※

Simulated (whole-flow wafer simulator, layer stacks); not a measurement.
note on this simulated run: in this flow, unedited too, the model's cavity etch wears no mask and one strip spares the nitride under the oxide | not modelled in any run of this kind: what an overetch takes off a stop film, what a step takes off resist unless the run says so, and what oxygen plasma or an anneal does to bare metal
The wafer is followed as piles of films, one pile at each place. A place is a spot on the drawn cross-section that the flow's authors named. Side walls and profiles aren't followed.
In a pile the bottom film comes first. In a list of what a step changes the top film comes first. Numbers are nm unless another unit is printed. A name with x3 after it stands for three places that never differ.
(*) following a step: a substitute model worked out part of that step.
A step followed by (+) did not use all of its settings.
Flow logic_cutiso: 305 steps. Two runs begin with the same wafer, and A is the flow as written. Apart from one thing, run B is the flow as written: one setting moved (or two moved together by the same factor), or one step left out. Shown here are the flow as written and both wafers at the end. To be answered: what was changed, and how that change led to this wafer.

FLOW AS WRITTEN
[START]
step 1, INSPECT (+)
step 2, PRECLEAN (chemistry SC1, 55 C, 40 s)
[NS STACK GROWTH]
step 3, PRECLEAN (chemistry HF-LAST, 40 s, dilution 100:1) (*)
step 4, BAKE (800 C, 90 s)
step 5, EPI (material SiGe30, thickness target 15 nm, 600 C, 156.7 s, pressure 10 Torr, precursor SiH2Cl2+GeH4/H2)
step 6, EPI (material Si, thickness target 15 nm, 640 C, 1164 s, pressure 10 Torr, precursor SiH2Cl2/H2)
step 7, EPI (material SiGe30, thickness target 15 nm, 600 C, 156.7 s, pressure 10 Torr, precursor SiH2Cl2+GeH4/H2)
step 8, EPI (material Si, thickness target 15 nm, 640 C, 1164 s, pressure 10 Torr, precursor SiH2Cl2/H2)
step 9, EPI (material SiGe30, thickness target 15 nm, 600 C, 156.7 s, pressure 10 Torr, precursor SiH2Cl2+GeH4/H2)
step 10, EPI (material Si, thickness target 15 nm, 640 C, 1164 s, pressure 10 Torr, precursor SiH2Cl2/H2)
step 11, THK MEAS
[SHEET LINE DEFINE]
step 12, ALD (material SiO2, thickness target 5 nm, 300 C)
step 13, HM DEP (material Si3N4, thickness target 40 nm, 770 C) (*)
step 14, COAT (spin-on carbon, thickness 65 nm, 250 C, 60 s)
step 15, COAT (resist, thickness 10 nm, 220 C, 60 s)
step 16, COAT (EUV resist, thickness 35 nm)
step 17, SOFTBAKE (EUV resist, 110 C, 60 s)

※

### WORK ORDER
Take the line above containing "step 9, EPI", the line containing "step 16, COAT (EUV resist, thickness 35 nm)", and all lines in between, and copy them exactly without anything else.

### RESPONSE BOX
step 9, EPI (material SiGe30, thickness target 15 nm, 600 C, 156.7 s, pressure 10 Torr, precursor SiH2Cl2+GeH4/H2)
step 10, EPI (material Si, thickness target 15 nm, 640 C, 1164 s, pressure 10 Torr, precursor SiH2Cl2/H2)
step 11, THK MEAS
[SHEET LINE DEFINE]
step 12, ALD (material SiO2, thickness target 5 nm, 300 C)
step 13, HM DEP (material Si3N4, thickness target 40 nm, 770 C) (*)
step 14, COAT (spin-on carbon, thickness 65 nm, 250 C, 60 s)
step 15, COAT (resist, thickness 10 nm, 220 C, 60 s)
step 16, COAT (EUV resist, thickness 35 nm)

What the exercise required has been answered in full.